──────

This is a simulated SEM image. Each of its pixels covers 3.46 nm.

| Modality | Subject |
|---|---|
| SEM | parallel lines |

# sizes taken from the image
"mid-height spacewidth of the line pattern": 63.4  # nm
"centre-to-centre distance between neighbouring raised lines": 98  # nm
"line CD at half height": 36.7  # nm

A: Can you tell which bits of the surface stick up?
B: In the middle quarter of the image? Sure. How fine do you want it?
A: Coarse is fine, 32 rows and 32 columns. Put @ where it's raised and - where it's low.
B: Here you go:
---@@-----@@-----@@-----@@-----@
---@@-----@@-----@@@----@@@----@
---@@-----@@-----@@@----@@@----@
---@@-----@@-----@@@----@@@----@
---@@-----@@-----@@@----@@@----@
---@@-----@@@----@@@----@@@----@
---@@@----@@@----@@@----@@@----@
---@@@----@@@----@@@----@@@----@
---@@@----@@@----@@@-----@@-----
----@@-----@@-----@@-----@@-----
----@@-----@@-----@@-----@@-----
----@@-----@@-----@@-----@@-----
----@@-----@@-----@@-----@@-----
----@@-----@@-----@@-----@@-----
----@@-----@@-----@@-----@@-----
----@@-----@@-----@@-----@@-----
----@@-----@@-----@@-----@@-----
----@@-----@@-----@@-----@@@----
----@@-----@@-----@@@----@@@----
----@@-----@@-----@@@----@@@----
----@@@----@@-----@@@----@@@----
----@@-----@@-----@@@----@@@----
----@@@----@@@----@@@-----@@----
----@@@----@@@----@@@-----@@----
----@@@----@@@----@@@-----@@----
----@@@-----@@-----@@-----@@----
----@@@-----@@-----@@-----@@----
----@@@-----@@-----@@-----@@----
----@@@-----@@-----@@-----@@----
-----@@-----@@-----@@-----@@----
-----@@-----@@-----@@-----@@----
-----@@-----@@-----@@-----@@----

──────

WORK TASK -> Repeat the material exactly. Begin with its first line and end with the line that has "A: Can you tell".

TASK ANSWER ->
This is a simulated SEM image. Each of its pixels covers 3.46 nm.

| Modality | Subject |
|---|---|
| SEM | parallel lines |

# sizes taken from the image
"mid-height spacewidth of the line pattern": 63.4  # nm
"centre-to-centre distance between neighbouring raised lines": 98  # nm
"line CD at half height": 36.7  # nm

A: Can you tell which bits of the surface stick up?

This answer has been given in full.